######
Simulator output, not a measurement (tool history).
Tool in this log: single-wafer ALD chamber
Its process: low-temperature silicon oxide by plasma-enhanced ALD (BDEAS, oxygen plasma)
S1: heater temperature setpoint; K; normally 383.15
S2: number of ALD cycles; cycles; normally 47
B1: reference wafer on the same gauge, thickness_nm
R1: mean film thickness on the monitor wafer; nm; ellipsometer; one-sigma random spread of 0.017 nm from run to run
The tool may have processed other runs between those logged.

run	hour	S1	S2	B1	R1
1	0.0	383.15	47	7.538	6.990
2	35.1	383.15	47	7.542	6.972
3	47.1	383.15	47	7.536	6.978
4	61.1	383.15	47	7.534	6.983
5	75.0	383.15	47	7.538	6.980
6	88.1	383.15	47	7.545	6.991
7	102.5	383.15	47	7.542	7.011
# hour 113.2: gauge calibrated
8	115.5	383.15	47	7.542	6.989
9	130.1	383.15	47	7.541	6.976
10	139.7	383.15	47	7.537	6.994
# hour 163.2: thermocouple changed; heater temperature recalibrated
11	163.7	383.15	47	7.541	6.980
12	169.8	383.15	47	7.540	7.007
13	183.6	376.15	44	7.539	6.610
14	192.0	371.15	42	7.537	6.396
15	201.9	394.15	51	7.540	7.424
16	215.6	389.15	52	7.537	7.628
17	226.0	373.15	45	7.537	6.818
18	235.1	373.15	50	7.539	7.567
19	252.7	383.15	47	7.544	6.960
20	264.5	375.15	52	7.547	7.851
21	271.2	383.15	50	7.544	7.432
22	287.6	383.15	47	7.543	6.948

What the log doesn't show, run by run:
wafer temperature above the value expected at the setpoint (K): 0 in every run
######

**Assignment:** After reading the records above, transcribe them verbatim.

**Answer area:**
Simulator output, not a measurement (tool history).
Tool in this log: single-wafer ALD chamber
Its process: low-temperature silicon oxide by plasma-enhanced ALD (BDEAS, oxygen plasma)
S1: heater temperature setpoint; K; normally 383.15
S2: number of ALD cycles; cycles; normally 47
B1: reference wafer on the same gauge, thickness_nm
R1: mean film thickness on the monitor wafer; nm; ellipsometer; one-sigma random spread of 0.017 nm from run to run
The tool may have processed other runs between those logged.

run	hour	S1	S2	B1	R1
1	0.0	383.15	47	7.538	6.990
2	35.1	383.15	47	7.542	6.972
3	47.1	383.15	47	7.536	6.978
4	61.1	383.15	47	7.534	6.983
5	75.0	383.15	47	7.538	6.980
6	88.1	383.15	47	7.545	6.991
7	102.5	383.15	47	7.542	7.011
# hour 113.2: gauge calibrated
8	115.5	383.15	47	7.542	6.989
9	130.1	383.15	47	7.541	6.976
10	139.7	383.15	47	7.537	6.994
# hour 163.2: thermocouple changed; heater temperature recalibrated
11	163.7	383.15	47	7.541	6.980
12	169.8	383.15	47	7.540	7.007
13	183.6	376.15	44	7.539	6.610
14	192.0	371.15	42	7.537	6.396
15	201.9	394.15	51	7.540	7.424
16	215.6	389.15	52	7.537	7.628
17	226.0	373.15	45	7.537	6.818
18	235.1	373.15	50	7.539	7.567
19	252.7	383.15	47	7.544	6.960
20	264.5	375.15	52	7.547	7.851
21	271.2	383.15	50	7.544	7.432
22	287.6	383.15	47	7.543	6.948

What the log doesn't show, run by run:
wafer temperature above the value expected at the setpoint (K): 0 in every run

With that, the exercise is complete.